▸ **Record extracts**:
● ● ● ●

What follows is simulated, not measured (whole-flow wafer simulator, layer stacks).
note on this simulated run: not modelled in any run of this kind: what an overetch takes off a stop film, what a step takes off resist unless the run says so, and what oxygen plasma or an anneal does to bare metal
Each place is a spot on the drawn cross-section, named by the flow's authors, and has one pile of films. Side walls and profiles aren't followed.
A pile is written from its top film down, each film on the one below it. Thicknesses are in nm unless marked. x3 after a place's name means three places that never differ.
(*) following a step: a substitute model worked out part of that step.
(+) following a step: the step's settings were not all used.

● ● ● ●

▸ **Work instruction**:
Set down every record above, word for word.

▸ **Exercise output**:
What follows is simulated, not measured (whole-flow wafer simulator, layer stacks).
note on this simulated run: not modelled in any run of this kind: what an overetch takes off a stop film, what a step takes off resist unless the run says so, and what oxygen plasma or an anneal does to bare metal
Each place is a spot on the drawn cross-section, named by the flow's authors, and has one pile of films. Side walls and profiles aren't followed.
A pile is written from its top film down, each film on the one below it. Thicknesses are in nm unless marked. x3 after a place's name means three places that never differ.
(*) following a step: a substitute model worked out part of that step.
(+) following a step: the step's settings were not all used.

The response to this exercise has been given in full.